+ + +

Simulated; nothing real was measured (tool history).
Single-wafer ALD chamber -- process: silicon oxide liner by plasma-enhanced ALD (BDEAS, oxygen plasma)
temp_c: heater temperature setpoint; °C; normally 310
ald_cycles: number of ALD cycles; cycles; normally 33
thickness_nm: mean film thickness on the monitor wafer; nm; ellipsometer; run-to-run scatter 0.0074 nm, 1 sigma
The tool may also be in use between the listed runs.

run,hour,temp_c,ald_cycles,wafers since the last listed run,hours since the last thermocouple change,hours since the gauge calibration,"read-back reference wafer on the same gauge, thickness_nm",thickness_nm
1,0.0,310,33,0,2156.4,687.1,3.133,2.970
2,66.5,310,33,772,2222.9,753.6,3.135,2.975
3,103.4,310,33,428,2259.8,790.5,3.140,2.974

+ + +

Each entry above needs to be returned exactly as written.

» RESPONSE
Simulated; nothing real was measured (tool history).
Single-wafer ALD chamber -- process: silicon oxide liner by plasma-enhanced ALD (BDEAS, oxygen plasma)
temp_c: heater temperature setpoint; °C; normally 310
ald_cycles: number of ALD cycles; cycles; normally 33
thickness_nm: mean film thickness on the monitor wafer; nm; ellipsometer; run-to-run scatter 0.0074 nm, 1 sigma
The tool may also be in use between the listed runs.

run,hour,temp_c,ald_cycles,wafers since the last listed run,hours since the last thermocouple change,hours since the gauge calibration,"read-back reference wafer on the same gauge, thickness_nm",thickness_nm
1,0.0,310,33,0,2156.4,687.1,3.133,2.970
2,66.5,310,33,772,2222.9,753.6,3.135,2.975
3,103.4,310,33,428,2259.8,790.5,3.140,2.974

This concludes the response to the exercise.